**Work instruction:**
Copy all of the material below, line for line.

**Raw data:**
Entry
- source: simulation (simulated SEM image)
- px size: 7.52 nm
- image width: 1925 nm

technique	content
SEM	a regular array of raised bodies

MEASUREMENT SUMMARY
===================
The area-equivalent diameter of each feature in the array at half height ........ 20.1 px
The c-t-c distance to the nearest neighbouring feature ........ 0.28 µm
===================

**Task solution:**
Entry
- source: simulation (simulated SEM image)
- px size: 7.52 nm
- image width: 1925 nm

technique	content
SEM	a regular array of raised bodies

MEASUREMENT SUMMARY
===================
The area-equivalent diameter of each feature in the array at half height ........ 20.1 px
The c-t-c distance to the nearest neighbouring feature ........ 0.28 µm
===================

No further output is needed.